Assignment: Transcribe the data exactly, stopping after the "Killed dies are" line.

Dataset excerpts START
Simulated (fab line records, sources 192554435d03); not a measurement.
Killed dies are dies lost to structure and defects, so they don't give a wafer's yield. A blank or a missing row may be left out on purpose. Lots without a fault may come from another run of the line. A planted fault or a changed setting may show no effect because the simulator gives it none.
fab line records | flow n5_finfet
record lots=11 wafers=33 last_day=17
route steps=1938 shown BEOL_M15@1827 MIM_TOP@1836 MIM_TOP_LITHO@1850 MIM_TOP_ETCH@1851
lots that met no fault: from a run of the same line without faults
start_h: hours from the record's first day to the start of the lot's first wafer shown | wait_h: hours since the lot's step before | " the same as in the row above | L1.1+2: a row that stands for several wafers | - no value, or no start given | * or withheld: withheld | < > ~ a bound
Dataset excerpts END

Task result:
Simulated (fab line records, sources 192554435d03); not a measurement.
Killed dies are dies lost to structure and defects, so they don't give a wafer's yield. A blank or a missing row may be left out on purpose. Lots without a fault may come from another run of the line. A planted fault or a changed setting may show no effect because the simulator gives it none.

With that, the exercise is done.